### Data records
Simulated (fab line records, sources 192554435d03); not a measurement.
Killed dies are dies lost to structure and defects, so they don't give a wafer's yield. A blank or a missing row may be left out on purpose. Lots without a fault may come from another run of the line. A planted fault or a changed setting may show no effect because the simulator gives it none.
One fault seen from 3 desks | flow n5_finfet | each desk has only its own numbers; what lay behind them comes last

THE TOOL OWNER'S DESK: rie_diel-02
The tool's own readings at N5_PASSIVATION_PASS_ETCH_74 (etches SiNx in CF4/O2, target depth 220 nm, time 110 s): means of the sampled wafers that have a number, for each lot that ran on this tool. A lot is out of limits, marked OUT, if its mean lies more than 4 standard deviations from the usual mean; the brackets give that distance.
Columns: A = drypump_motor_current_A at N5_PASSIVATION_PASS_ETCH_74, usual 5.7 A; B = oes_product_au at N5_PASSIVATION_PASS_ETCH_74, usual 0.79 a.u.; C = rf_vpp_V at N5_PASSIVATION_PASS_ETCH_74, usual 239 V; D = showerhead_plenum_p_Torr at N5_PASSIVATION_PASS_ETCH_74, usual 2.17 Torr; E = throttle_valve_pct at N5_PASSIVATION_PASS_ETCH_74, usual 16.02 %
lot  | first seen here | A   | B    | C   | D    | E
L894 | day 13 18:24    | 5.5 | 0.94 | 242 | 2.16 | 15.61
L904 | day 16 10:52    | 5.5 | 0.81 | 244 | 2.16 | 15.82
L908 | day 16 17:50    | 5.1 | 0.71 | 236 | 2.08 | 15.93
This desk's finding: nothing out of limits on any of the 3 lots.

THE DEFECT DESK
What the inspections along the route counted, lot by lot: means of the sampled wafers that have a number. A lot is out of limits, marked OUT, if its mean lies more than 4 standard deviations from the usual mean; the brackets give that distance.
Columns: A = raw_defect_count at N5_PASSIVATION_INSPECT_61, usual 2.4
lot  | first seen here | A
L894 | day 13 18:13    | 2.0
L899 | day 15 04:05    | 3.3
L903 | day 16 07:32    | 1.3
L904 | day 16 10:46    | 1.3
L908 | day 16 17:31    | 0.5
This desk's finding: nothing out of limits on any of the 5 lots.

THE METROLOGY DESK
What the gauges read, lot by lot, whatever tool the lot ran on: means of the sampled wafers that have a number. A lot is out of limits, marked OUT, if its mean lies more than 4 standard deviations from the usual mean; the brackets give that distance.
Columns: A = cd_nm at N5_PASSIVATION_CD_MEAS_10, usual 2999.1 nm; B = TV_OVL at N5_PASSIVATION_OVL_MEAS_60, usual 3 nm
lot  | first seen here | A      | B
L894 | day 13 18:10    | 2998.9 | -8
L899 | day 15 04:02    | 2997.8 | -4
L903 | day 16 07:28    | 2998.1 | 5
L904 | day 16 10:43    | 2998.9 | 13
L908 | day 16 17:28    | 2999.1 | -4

### Work instruction
Everything starting at the line containing "L899 | day 15 04:02" and ending at the line containing "L904 | day 16 10:43" in the records above should be repeated exactly, and only that.

### Exercise result
L899 | day 15 04:02    | 2997.8 | -4
L903 | day 16 07:28    | 2998.1 | 5
L904 | day 16 10:43    | 2998.9 | 13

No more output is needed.